━━━━━━━━━━━━━━━━
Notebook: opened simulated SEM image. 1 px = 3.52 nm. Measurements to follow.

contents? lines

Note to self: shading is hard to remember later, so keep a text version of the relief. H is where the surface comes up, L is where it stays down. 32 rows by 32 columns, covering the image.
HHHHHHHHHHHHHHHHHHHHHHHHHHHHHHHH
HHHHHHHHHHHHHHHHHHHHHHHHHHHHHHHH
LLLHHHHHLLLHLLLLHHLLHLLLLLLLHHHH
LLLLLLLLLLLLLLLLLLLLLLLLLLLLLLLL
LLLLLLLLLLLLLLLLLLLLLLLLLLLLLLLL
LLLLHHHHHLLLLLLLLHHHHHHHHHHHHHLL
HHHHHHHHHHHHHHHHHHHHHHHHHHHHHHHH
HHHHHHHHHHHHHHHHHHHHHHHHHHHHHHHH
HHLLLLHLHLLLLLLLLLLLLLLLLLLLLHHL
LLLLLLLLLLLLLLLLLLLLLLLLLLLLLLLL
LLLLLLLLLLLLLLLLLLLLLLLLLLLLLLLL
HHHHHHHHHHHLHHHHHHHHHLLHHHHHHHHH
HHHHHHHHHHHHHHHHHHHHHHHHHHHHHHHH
━━━━━━━━━━━━━━━━

▶ BRIEF: Repeat the entries above verbatim, but only from the line that has "contents? lines" down to the line that has "LLLHHHHHLLLHLLLLHHLLHLLLLLLLHHHH", inclusive.

▶ ANSWER SECTION:
contents? lines

Note to self: shading is hard to remember later, so keep a text version of the relief. H is where the surface comes up, L is where it stays down. 32 rows by 32 columns, covering the image.
HHHHHHHHHHHHHHHHHHHHHHHHHHHHHHHH
HHHHHHHHHHHHHHHHHHHHHHHHHHHHHHHH
LLLHHHHHLLLHLLLLHHLLHLLLLLLLHHHH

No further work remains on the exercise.